TASK ITEM -> Every record should be written out exactly, please.

INFORMATION ->
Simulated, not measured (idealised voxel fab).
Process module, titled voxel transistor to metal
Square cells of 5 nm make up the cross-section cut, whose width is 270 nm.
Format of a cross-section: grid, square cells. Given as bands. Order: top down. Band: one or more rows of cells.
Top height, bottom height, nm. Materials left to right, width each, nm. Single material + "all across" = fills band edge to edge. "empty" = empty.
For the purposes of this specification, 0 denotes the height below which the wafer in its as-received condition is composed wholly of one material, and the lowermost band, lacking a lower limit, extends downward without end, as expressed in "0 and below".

REPLY ->
Simulated, not measured (idealised voxel fab).
Process module, titled voxel transistor to metal
Square cells of 5 nm make up the cross-section cut, whose width is 270 nm.
Format of a cross-section: grid, square cells. Given as bands. Order: top down. Band: one or more rows of cells.
Top height, bottom height, nm. Materials left to right, width each, nm. Single material + "all across" = fills band edge to edge. "empty" = empty.
For the purposes of this specification, 0 denotes the height below which the wafer in its as-received condition is composed wholly of one material, and the lowermost band, lacking a lower limit, extends downward without end, as expressed in "0 and below".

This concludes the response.